# Excerpted records
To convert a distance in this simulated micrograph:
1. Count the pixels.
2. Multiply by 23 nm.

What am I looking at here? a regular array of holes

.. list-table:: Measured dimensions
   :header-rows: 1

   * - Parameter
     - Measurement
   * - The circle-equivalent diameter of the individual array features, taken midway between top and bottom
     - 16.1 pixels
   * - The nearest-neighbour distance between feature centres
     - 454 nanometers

# Work order
Retype the portion of the data above that starts on the line with "- 16.1 pixels" and finishes on the line with "between feature centres", including both of those lines.

# Answer area
     - 16.1 pixels
   * - The nearest-neighbour distance between feature centres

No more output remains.